ASSIGNMENT :: Lines below starting with the line with "13 | CMP [height nm 40] |" and going on through the line with "FIRST OF SEVERAL WAFERS, SECTIONED" must be output exactly; the rest of the records must be left out.

DATASET CONTENT ::
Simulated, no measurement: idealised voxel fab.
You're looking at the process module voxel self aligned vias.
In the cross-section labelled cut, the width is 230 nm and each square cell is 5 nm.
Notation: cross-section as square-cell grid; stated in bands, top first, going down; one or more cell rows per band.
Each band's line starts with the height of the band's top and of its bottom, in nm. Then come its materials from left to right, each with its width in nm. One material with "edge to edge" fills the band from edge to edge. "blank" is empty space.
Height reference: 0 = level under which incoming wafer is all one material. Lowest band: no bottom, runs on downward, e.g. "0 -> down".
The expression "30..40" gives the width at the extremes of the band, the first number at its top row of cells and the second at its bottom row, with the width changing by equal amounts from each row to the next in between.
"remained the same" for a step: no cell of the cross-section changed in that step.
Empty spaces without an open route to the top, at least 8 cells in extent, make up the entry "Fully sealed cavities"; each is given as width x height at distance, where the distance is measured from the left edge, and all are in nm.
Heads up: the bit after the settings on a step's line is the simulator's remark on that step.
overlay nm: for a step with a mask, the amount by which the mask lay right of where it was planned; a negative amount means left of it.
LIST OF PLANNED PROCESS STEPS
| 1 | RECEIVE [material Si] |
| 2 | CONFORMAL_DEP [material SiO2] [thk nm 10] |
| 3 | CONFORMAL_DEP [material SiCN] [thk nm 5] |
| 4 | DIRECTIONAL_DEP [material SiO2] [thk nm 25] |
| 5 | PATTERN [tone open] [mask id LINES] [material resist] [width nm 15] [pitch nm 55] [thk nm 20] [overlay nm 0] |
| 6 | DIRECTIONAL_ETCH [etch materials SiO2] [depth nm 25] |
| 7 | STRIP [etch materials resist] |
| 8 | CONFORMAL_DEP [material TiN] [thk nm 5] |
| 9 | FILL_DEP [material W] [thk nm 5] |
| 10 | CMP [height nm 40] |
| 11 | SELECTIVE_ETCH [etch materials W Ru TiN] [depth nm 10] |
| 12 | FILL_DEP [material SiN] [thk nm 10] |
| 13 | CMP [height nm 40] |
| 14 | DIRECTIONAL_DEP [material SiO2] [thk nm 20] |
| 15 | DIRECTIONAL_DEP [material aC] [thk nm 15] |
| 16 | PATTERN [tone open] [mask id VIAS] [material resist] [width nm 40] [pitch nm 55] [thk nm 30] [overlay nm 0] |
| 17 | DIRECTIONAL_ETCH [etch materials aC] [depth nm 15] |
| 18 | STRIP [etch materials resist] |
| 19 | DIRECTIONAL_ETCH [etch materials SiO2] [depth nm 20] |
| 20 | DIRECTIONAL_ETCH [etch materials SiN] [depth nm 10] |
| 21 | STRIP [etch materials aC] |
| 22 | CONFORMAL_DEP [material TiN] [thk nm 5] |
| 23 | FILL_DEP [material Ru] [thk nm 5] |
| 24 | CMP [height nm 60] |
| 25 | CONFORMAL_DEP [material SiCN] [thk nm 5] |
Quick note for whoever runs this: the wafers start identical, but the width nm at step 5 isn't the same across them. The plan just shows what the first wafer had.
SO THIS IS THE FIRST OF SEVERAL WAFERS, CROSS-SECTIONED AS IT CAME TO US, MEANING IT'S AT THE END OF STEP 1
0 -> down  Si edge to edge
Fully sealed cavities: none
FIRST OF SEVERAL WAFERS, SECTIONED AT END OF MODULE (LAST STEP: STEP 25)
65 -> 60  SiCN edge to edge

EXERCISE RESPONSE ::
| 13 | CMP [height nm 40] |
| 14 | DIRECTIONAL_DEP [material SiO2] [thk nm 20] |
| 15 | DIRECTIONAL_DEP [material aC] [thk nm 15] |
| 16 | PATTERN [tone open] [mask id VIAS] [material resist] [width nm 40] [pitch nm 55] [thk nm 30] [overlay nm 0] |
| 17 | DIRECTIONAL_ETCH [etch materials aC] [depth nm 15] |
| 18 | STRIP [etch materials resist] |
| 19 | DIRECTIONAL_ETCH [etch materials SiO2] [depth nm 20] |
| 20 | DIRECTIONAL_ETCH [etch materials SiN] [depth nm 10] |
| 21 | STRIP [etch materials aC] |
| 22 | CONFORMAL_DEP [material TiN] [thk nm 5] |
| 23 | FILL_DEP [material Ru] [thk nm 5] |
| 24 | CMP [height nm 60] |
| 25 | CONFORMAL_DEP [material SiCN] [thk nm 5] |
Quick note for whoever runs this: the wafers start identical, but the width nm at step 5 isn't the same across them. The plan just shows what the first wafer had.
SO THIS IS THE FIRST OF SEVERAL WAFERS, CROSS-SECTIONED AS IT CAME TO US, MEANING IT'S AT THE END OF STEP 1
0 -> down  Si edge to edge
Fully sealed cavities: none
FIRST OF SEVERAL WAFERS, SECTIONED AT END OF MODULE (LAST STEP: STEP 25)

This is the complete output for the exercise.